- Assigned task
Up through the line that contains "Size (nanometres) |", retype the entries exactly, beginning at the very first line.

- Excerpted data
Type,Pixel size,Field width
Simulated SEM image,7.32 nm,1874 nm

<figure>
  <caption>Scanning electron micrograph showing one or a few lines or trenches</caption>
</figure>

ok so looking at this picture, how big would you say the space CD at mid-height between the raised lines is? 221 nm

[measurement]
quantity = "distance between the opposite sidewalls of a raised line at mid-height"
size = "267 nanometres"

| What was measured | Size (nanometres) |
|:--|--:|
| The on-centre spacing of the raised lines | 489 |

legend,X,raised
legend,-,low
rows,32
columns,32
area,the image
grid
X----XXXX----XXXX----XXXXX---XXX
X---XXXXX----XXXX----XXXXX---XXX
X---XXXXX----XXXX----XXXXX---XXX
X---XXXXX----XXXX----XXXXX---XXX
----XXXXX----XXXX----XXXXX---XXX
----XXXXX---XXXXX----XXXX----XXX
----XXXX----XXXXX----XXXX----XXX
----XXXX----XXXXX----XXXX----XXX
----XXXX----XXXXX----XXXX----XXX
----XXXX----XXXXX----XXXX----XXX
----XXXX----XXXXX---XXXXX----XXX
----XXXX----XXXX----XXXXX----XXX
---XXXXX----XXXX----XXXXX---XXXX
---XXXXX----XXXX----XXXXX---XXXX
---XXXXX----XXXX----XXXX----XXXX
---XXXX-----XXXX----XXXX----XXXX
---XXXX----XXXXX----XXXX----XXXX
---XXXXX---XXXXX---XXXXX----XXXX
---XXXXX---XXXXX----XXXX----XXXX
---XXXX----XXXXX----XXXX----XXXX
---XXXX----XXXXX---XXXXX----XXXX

- Answer box
Type,Pixel size,Field width
Simulated SEM image,7.32 nm,1874 nm

<figure>
  <caption>Scanning electron micrograph showing one or a few lines or trenches</caption>
</figure>

ok so looking at this picture, how big would you say the space CD at mid-height between the raised lines is? 221 nm

[measurement]
quantity = "distance between the opposite sidewalls of a raised line at mid-height"
size = "267 nanometres"

| What was measured | Size (nanometres) |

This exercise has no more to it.